——————————
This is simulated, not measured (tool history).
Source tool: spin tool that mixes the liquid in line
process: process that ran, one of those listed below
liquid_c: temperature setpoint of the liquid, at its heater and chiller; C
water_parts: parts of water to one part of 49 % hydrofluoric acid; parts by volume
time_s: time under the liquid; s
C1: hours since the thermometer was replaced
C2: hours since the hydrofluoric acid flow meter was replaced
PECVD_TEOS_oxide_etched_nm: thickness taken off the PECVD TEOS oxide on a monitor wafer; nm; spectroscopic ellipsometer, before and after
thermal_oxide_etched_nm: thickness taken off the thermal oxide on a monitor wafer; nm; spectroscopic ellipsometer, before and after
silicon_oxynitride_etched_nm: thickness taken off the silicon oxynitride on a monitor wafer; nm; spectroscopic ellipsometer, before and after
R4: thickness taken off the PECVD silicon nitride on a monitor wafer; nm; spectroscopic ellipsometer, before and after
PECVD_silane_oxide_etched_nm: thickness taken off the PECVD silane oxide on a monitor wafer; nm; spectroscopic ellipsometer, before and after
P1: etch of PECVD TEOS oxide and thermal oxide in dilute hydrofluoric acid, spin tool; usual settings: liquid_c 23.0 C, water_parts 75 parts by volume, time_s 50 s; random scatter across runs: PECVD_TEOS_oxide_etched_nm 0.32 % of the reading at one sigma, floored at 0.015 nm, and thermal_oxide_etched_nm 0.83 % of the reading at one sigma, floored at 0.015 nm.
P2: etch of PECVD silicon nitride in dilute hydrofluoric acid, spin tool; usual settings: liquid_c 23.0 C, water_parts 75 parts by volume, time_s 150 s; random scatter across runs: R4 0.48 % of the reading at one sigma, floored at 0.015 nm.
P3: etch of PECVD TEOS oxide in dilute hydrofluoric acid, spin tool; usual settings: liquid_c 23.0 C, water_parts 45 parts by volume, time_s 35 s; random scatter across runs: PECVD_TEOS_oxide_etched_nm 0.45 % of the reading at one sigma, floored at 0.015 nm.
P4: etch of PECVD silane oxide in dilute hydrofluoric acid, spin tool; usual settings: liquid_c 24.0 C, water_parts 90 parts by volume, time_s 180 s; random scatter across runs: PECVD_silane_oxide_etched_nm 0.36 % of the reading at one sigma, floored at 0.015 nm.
——————————

• _ACTIVITY_: Please copy, without any change, the lines of the material from the first through the one containing "R4: thickness taken". Write nothing else.

• _TASK ANSWER_:
This is simulated, not measured (tool history).
Source tool: spin tool that mixes the liquid in line
process: process that ran, one of those listed below
liquid_c: temperature setpoint of the liquid, at its heater and chiller; C
water_parts: parts of water to one part of 49 % hydrofluoric acid; parts by volume
time_s: time under the liquid; s
C1: hours since the thermometer was replaced
C2: hours since the hydrofluoric acid flow meter was replaced
PECVD_TEOS_oxide_etched_nm: thickness taken off the PECVD TEOS oxide on a monitor wafer; nm; spectroscopic ellipsometer, before and after
thermal_oxide_etched_nm: thickness taken off the thermal oxide on a monitor wafer; nm; spectroscopic ellipsometer, before and after
silicon_oxynitride_etched_nm: thickness taken off the silicon oxynitride on a monitor wafer; nm; spectroscopic ellipsometer, before and after
R4: thickness taken off the PECVD silicon nitride on a monitor wafer; nm; spectroscopic ellipsometer, before and after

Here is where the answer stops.